..............................

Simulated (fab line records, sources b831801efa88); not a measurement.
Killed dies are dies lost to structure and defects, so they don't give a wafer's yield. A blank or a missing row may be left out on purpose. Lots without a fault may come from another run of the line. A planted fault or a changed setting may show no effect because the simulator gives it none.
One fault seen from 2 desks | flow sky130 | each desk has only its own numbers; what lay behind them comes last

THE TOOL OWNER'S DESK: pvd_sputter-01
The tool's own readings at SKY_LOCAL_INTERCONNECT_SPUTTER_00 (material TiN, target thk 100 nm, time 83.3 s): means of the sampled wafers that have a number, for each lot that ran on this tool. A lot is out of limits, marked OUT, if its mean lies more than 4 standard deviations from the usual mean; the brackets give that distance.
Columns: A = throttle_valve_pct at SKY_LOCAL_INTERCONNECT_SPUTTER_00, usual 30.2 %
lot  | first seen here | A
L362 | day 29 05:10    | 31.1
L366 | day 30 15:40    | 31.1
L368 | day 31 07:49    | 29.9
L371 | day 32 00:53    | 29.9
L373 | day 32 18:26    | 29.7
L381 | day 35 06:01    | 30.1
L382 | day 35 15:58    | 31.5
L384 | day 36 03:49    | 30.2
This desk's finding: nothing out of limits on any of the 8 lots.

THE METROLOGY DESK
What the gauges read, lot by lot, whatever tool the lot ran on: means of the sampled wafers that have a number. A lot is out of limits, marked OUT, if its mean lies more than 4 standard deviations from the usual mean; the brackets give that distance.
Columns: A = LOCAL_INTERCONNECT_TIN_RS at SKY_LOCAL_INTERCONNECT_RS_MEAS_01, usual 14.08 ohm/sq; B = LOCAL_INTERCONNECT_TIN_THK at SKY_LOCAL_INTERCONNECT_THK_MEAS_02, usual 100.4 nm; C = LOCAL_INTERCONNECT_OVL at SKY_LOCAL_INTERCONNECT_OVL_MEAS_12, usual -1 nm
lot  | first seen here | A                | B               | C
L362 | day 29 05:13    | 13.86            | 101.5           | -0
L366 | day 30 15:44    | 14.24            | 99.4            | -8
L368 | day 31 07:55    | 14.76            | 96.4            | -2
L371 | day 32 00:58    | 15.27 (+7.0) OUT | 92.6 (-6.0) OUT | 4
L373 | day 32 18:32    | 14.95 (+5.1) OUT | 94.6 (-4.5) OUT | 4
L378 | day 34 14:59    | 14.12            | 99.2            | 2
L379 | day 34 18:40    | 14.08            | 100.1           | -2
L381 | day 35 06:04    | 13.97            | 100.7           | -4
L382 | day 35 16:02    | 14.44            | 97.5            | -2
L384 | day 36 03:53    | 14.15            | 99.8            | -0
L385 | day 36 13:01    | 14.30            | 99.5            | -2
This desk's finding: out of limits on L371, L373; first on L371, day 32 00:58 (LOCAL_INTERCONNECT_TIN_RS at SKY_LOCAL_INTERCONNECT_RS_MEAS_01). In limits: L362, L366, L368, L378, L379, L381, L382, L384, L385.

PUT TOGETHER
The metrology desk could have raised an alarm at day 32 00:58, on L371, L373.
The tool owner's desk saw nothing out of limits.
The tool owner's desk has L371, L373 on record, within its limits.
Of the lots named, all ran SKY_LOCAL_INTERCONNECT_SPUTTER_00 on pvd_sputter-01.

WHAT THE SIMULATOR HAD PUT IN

..............................

▸ **Task item**: Restate the data verbatim through the "What the gauges" line.

▸ **Reply**:
Simulated (fab line records, sources b831801efa88); not a measurement.
Killed dies are dies lost to structure and defects, so they don't give a wafer's yield. A blank or a missing row may be left out on purpose. Lots without a fault may come from another run of the line. A planted fault or a changed setting may show no effect because the simulator gives it none.
One fault seen from 2 desks | flow sky130 | each desk has only its own numbers; what lay behind them comes last

THE TOOL OWNER'S DESK: pvd_sputter-01
The tool's own readings at SKY_LOCAL_INTERCONNECT_SPUTTER_00 (material TiN, target thk 100 nm, time 83.3 s): means of the sampled wafers that have a number, for each lot that ran on this tool. A lot is out of limits, marked OUT, if its mean lies more than 4 standard deviations from the usual mean; the brackets give that distance.
Columns: A = throttle_valve_pct at SKY_LOCAL_INTERCONNECT_SPUTTER_00, usual 30.2 %
lot  | first seen here | A
L362 | day 29 05:10    | 31.1
L366 | day 30 15:40    | 31.1
L368 | day 31 07:49    | 29.9
L371 | day 32 00:53    | 29.9
L373 | day 32 18:26    | 29.7
L381 | day 35 06:01    | 30.1
L382 | day 35 15:58    | 31.5
L384 | day 36 03:49    | 30.2
This desk's finding: nothing out of limits on any of the 8 lots.

THE METROLOGY DESK
What the gauges read, lot by lot, whatever tool the lot ran on: means of the sampled wafers that have a number. A lot is out of limits, marked OUT, if its mean lies more than 4 standard deviations from the usual mean; the brackets give that distance.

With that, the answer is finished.